## ASSIGNMENT
Write out the lines from the top of the material through the line with "Cross-sectional view cut", exactly and with nothing added.

++++++++++
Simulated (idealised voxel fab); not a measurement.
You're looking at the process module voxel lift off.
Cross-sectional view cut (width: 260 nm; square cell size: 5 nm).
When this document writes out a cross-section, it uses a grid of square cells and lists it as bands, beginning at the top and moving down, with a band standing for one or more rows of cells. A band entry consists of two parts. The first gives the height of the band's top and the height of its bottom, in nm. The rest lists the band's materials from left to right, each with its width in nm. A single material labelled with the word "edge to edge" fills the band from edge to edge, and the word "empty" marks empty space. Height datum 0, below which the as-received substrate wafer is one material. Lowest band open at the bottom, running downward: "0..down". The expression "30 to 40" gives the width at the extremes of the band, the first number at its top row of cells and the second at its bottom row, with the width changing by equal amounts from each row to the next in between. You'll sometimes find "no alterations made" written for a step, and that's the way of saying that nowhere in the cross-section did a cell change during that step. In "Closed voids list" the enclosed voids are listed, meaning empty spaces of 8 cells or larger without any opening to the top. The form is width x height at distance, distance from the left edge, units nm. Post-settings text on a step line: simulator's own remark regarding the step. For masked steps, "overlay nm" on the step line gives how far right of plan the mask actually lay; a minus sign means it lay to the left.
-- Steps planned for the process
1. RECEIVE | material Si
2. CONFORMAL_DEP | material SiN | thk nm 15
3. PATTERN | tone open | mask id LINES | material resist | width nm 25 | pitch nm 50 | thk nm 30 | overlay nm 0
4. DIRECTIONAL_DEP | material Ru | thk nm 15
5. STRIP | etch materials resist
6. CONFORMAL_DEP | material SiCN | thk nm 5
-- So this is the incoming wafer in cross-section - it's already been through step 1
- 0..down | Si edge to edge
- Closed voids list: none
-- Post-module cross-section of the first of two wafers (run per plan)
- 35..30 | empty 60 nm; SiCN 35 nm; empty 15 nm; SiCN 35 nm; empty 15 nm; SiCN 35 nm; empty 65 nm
++++++++++

## TASK OUTPUT
Simulated (idealised voxel fab); not a measurement.
You're looking at the process module voxel lift off.
Cross-sectional view cut (width: 260 nm; square cell size: 5 nm).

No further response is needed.